+-------+

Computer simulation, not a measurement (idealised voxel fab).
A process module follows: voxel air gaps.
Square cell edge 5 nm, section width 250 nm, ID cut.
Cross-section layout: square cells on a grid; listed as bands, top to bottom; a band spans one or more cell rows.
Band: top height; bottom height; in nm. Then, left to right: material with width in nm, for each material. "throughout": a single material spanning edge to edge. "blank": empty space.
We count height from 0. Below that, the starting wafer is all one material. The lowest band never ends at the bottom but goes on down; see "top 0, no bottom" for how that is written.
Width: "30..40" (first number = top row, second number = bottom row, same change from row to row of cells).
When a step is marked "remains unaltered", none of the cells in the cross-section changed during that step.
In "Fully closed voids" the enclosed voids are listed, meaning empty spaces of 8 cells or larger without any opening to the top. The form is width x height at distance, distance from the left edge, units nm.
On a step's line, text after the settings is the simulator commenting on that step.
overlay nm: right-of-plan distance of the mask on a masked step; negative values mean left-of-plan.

+-------+

■ Work task ■
Please make an exact copy of each record.

■ Task solution ■
Computer simulation, not a measurement (idealised voxel fab).
A process module follows: voxel air gaps.
Square cell edge 5 nm, section width 250 nm, ID cut.
Cross-section layout: square cells on a grid; listed as bands, top to bottom; a band spans one or more cell rows.
Band: top height; bottom height; in nm. Then, left to right: material with width in nm, for each material. "throughout": a single material spanning edge to edge. "blank": empty space.
We count height from 0. Below that, the starting wafer is all one material. The lowest band never ends at the bottom but goes on down; see "top 0, no bottom" for how that is written.
Width: "30..40" (first number = top row, second number = bottom row, same change from row to row of cells).
When a step is marked "remains unaltered", none of the cells in the cross-section changed during that step.
In "Fully closed voids" the enclosed voids are listed, meaning empty spaces of 8 cells or larger without any opening to the top. The form is width x height at distance, distance from the left edge, units nm.
On a step's line, text after the settings is the simulator commenting on that step.
overlay nm: right-of-plan distance of the mask on a masked step; negative values mean left-of-plan.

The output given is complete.